Provided material:
---*---

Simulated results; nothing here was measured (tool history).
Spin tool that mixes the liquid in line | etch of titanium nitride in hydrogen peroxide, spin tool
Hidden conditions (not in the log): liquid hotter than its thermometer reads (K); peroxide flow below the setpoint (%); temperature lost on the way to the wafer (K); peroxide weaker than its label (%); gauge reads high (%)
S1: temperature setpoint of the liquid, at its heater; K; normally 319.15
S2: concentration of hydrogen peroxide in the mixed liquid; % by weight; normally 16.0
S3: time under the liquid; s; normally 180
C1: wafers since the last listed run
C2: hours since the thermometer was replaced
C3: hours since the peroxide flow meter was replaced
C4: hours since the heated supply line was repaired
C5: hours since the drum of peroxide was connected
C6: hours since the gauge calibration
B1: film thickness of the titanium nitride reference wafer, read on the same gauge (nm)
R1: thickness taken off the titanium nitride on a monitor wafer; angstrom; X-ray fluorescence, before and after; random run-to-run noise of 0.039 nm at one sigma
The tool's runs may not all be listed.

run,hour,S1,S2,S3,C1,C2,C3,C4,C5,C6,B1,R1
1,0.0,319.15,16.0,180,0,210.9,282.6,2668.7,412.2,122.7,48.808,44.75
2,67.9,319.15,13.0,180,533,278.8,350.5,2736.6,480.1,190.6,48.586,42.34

---*---

Work order: Begin at the first line of the records above and quote every line verbatim through the one that contains "C5: hours since".

Expected answer:
Simulated results; nothing here was measured (tool history).
Spin tool that mixes the liquid in line | etch of titanium nitride in hydrogen peroxide, spin tool
Hidden conditions (not in the log): liquid hotter than its thermometer reads (K); peroxide flow below the setpoint (%); temperature lost on the way to the wafer (K); peroxide weaker than its label (%); gauge reads high (%)
S1: temperature setpoint of the liquid, at its heater; K; normally 319.15
S2: concentration of hydrogen peroxide in the mixed liquid; % by weight; normally 16.0
S3: time under the liquid; s; normally 180
C1: wafers since the last listed run
C2: hours since the thermometer was replaced
C3: hours since the peroxide flow meter was replaced
C4: hours since the heated supply line was repaired
C5: hours since the drum of peroxide was connected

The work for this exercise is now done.